* Task item
Transcribe the following entries word for word. End with the line where "Only some runs" appears.

○ ○ ○ ○

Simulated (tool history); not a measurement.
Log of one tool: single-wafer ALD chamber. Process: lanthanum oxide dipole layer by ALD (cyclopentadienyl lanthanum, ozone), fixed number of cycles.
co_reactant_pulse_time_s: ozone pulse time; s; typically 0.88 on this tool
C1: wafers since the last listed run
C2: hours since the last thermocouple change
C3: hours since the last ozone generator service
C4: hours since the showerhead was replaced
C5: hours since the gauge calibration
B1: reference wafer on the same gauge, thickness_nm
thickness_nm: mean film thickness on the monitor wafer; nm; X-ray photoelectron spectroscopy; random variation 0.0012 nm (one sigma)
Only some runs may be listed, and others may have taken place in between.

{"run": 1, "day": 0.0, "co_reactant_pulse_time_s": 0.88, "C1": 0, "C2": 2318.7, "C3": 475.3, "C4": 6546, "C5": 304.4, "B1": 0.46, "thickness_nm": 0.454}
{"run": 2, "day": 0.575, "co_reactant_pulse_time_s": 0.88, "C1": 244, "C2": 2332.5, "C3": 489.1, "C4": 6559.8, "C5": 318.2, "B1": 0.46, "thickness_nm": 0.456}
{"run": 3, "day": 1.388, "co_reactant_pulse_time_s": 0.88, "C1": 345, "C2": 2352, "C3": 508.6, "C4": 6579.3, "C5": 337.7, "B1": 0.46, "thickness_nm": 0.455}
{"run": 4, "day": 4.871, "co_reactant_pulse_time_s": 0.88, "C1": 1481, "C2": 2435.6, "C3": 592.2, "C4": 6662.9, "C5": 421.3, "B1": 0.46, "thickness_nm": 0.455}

○ ○ ○ ○

* Solution
Simulated (tool history); not a measurement.
Log of one tool: single-wafer ALD chamber. Process: lanthanum oxide dipole layer by ALD (cyclopentadienyl lanthanum, ozone), fixed number of cycles.
co_reactant_pulse_time_s: ozone pulse time; s; typically 0.88 on this tool
C1: wafers since the last listed run
C2: hours since the last thermocouple change
C3: hours since the last ozone generator service
C4: hours since the showerhead was replaced
C5: hours since the gauge calibration
B1: reference wafer on the same gauge, thickness_nm
thickness_nm: mean film thickness on the monitor wafer; nm; X-ray photoelectron spectroscopy; random variation 0.0012 nm (one sigma)
Only some runs may be listed, and others may have taken place in between.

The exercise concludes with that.